REQUIRED ACTION: All of the material must be duplicated exactly, line by line.

Start of DATA TO EXAMINE
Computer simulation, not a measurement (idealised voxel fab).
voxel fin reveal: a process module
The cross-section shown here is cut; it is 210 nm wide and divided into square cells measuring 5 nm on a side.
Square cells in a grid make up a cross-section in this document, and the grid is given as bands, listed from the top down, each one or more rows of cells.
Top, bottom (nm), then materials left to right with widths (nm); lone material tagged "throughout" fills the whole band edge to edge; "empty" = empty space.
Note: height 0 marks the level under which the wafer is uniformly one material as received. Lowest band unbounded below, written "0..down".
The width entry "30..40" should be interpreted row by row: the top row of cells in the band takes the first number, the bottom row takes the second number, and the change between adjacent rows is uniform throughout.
End of DATA TO EXAMINE

TASK OUTPUT:
Computer simulation, not a measurement (idealised voxel fab).
voxel fin reveal: a process module
The cross-section shown here is cut; it is 210 nm wide and divided into square cells measuring 5 nm on a side.
Square cells in a grid make up a cross-section in this document, and the grid is given as bands, listed from the top down, each one or more rows of cells.
Top, bottom (nm), then materials left to right with widths (nm); lone material tagged "throughout" fills the whole band edge to edge; "empty" = empty space.
Note: height 0 marks the level under which the wafer is uniformly one material as received. Lowest band unbounded below, written "0..down".
The width entry "30..40" should be interpreted row by row: the top row of cells in the band takes the first number, the bottom row takes the second number, and the change between adjacent rows is uniform throughout.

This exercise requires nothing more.